--------------------------------------------------

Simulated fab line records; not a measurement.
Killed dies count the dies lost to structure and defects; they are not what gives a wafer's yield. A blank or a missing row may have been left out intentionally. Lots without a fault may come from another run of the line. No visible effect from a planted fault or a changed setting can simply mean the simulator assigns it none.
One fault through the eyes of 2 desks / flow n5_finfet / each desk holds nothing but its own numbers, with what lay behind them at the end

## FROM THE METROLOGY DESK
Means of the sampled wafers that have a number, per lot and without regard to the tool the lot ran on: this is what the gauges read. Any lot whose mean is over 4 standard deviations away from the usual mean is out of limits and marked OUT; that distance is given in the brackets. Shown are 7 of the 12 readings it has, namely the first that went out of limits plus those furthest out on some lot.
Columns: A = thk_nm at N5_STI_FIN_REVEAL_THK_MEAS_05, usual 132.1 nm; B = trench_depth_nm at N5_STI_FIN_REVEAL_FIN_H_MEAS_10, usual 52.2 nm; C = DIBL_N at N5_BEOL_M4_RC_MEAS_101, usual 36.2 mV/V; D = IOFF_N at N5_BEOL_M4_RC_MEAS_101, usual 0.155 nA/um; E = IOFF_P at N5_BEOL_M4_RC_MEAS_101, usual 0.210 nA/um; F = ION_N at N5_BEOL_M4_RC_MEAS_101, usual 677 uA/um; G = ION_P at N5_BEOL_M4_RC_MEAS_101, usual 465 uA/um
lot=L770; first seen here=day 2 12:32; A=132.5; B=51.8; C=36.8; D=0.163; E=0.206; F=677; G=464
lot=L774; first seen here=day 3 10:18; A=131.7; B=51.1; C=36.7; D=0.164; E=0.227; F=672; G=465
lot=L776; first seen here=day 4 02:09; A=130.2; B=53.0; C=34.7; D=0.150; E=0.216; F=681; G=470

--------------------------------------------------

The reply should consist of the full listing, copied exactly.

Simulated fab line records; not a measurement.
Killed dies count the dies lost to structure and defects; they are not what gives a wafer's yield. A blank or a missing row may have been left out intentionally. Lots without a fault may come from another run of the line. No visible effect from a planted fault or a changed setting can simply mean the simulator assigns it none.
One fault through the eyes of 2 desks / flow n5_finfet / each desk holds nothing but its own numbers, with what lay behind them at the end

## FROM THE METROLOGY DESK
Means of the sampled wafers that have a number, per lot and without regard to the tool the lot ran on: this is what the gauges read. Any lot whose mean is over 4 standard deviations away from the usual mean is out of limits and marked OUT; that distance is given in the brackets. Shown are 7 of the 12 readings it has, namely the first that went out of limits plus those furthest out on some lot.
Columns: A = thk_nm at N5_STI_FIN_REVEAL_THK_MEAS_05, usual 132.1 nm; B = trench_depth_nm at N5_STI_FIN_REVEAL_FIN_H_MEAS_10, usual 52.2 nm; C = DIBL_N at N5_BEOL_M4_RC_MEAS_101, usual 36.2 mV/V; D = IOFF_N at N5_BEOL_M4_RC_MEAS_101, usual 0.155 nA/um; E = IOFF_P at N5_BEOL_M4_RC_MEAS_101, usual 0.210 nA/um; F = ION_N at N5_BEOL_M4_RC_MEAS_101, usual 677 uA/um; G = ION_P at N5_BEOL_M4_RC_MEAS_101, usual 465 uA/um
lot=L770; first seen here=day 2 12:32; A=132.5; B=51.8; C=36.8; D=0.163; E=0.206; F=677; G=464
lot=L774; first seen here=day 3 10:18; A=131.7; B=51.1; C=36.7; D=0.164; E=0.227; F=672; G=465
lot=L776; first seen here=day 4 02:09; A=130.2; B=53.0; C=34.7; D=0.150; E=0.216; F=681; G=470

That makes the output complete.